ENTRIES SHOWN —
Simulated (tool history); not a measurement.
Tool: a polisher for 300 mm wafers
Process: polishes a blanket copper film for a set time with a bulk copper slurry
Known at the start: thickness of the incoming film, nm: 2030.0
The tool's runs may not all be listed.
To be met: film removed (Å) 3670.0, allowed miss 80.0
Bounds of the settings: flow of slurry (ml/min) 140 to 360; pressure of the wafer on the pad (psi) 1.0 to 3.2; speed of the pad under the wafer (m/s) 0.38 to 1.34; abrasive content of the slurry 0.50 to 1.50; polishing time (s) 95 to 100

WORK TASK —
Each entry above needs to be duplicated verbatim.

YOUR RESPONSE —
Simulated (tool history); not a measurement.
Tool: a polisher for 300 mm wafers
Process: polishes a blanket copper film for a set time with a bulk copper slurry
Known at the start: thickness of the incoming film, nm: 2030.0
The tool's runs may not all be listed.
To be met: film removed (Å) 3670.0, allowed miss 80.0
Bounds of the settings: flow of slurry (ml/min) 140 to 360; pressure of the wafer on the pad (psi) 1.0 to 3.2; speed of the pad under the wafer (m/s) 0.38 to 1.34; abrasive content of the slurry 0.50 to 1.50; polishing time (s) 95 to 100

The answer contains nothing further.